**Data for review:**
BEGIN
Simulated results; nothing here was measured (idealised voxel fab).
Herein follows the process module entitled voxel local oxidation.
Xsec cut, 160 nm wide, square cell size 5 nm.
END

**Activity:**
All of the data must be returned exactly.

**Task output:**
Simulated results; nothing here was measured (idealised voxel fab).
Herein follows the process module entitled voxel local oxidation.
Xsec cut, 160 nm wide, square cell size 5 nm.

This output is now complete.